* **Listed entries**
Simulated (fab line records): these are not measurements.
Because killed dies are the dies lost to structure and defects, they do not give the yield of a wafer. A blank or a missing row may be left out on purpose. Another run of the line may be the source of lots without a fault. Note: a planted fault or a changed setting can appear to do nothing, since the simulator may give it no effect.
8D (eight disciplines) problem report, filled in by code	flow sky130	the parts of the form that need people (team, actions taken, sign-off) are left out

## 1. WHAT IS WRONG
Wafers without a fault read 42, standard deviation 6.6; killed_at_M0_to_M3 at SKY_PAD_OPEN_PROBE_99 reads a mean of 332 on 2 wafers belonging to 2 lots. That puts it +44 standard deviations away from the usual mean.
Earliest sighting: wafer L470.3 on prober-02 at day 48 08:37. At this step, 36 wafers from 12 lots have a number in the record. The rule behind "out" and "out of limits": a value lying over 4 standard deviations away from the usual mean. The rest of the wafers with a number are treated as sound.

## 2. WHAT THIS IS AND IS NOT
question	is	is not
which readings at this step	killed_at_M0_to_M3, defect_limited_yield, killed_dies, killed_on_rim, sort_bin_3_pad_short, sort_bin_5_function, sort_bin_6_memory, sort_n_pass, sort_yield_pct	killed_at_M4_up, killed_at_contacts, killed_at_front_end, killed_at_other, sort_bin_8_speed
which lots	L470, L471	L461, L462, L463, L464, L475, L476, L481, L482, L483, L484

* **Work instruction**
The response must consist solely of the lines from the first line of the entries through the line containing "Wafers without a", repeated exactly.

* **Written reply**
Simulated (fab line records): these are not measurements.
Because killed dies are the dies lost to structure and defects, they do not give the yield of a wafer. A blank or a missing row may be left out on purpose. Another run of the line may be the source of lots without a fault. Note: a planted fault or a changed setting can appear to do nothing, since the simulator may give it no effect.
8D (eight disciplines) problem report, filled in by code	flow sky130	the parts of the form that need people (team, actions taken, sign-off) are left out

## 1. WHAT IS WRONG
Wafers without a fault read 42, standard deviation 6.6; killed_at_M0_to_M3 at SKY_PAD_OPEN_PROBE_99 reads a mean of 332 on 2 wafers belonging to 2 lots. That puts it +44 standard deviations away from the usual mean.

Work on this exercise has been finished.